▶ [Activity]: Your answer must be the lines of the entries below, exactly as written, from the first line through the line containing "(+) after a".

+++ Supplied material +++
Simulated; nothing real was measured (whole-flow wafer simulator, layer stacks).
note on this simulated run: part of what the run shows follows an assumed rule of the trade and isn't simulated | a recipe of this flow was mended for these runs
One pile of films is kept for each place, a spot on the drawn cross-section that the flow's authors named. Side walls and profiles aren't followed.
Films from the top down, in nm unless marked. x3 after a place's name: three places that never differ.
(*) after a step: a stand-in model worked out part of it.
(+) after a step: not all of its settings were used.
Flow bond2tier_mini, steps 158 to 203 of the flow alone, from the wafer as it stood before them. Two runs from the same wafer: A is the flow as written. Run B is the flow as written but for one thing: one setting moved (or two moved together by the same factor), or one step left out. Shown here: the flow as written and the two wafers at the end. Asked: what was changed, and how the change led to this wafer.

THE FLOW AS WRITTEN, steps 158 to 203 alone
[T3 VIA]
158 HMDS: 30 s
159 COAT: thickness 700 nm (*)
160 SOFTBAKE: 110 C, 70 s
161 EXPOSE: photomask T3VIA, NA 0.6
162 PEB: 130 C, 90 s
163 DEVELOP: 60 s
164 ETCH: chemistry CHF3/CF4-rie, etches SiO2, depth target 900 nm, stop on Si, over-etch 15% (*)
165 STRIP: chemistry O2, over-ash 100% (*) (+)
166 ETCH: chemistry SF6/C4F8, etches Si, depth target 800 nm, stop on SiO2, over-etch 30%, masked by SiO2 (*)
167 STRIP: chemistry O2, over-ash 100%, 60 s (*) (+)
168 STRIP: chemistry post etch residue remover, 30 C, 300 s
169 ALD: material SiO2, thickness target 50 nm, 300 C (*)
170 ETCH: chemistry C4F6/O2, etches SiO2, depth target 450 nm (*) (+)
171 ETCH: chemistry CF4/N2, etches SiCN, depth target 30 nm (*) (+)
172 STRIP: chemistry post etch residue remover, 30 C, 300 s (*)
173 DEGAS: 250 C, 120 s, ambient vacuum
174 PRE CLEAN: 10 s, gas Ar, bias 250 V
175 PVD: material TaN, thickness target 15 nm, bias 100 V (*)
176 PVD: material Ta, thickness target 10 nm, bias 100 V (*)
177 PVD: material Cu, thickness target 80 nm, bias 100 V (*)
+++

▶ [Written reply]:
Simulated; nothing real was measured (whole-flow wafer simulator, layer stacks).
note on this simulated run: part of what the run shows follows an assumed rule of the trade and isn't simulated | a recipe of this flow was mended for these runs
One pile of films is kept for each place, a spot on the drawn cross-section that the flow's authors named. Side walls and profiles aren't followed.
Films from the top down, in nm unless marked. x3 after a place's name: three places that never differ.
(*) after a step: a stand-in model worked out part of it.
(+) after a step: not all of its settings were used.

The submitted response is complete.